■ Available data ■
+ + + + +

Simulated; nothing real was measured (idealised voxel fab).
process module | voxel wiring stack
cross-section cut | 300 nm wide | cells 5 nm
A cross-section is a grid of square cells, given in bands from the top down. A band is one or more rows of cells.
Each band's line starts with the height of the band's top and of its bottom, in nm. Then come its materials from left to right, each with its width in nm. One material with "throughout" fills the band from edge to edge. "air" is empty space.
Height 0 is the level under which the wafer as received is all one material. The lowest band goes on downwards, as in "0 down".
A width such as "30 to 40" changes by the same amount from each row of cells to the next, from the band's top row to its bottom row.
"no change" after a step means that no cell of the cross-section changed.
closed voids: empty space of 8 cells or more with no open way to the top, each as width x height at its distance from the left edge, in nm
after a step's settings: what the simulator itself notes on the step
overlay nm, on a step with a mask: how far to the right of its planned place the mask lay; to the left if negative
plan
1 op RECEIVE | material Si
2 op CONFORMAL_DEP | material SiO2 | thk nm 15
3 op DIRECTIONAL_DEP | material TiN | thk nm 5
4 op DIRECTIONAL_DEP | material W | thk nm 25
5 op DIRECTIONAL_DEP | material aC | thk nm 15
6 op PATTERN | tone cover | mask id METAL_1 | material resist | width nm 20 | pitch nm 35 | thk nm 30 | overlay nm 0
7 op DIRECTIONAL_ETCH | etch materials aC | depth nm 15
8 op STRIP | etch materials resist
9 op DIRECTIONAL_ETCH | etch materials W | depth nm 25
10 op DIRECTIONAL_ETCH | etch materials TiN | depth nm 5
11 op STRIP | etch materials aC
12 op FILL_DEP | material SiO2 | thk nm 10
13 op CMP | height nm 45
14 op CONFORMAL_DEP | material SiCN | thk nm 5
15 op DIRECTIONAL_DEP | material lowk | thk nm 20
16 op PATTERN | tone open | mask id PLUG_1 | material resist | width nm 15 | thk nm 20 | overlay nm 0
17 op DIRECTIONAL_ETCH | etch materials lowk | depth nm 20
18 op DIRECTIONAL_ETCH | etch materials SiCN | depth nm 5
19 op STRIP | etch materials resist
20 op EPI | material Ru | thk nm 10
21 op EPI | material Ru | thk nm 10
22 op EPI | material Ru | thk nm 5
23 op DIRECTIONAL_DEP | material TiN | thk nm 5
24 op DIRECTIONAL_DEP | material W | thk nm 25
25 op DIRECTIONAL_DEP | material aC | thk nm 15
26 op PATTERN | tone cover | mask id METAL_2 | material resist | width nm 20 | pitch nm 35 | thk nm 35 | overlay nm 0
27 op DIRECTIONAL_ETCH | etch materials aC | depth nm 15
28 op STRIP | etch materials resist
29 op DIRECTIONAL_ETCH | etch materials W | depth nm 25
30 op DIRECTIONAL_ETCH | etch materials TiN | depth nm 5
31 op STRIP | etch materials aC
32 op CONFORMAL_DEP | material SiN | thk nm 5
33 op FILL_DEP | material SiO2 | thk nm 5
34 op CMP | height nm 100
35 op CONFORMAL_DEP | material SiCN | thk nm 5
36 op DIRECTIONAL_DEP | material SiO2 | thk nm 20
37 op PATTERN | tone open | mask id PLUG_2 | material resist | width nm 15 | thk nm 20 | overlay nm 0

+ + + + +

■ Assignment ■
Return the material exactly as it stands above, but only from its first line to the line containing "cross-section cut | 300 nm wide | cells 5 nm", both ends included.

■ Task output ■
Simulated; nothing real was measured (idealised voxel fab).
process module | voxel wiring stack
cross-section cut | 300 nm wide | cells 5 nm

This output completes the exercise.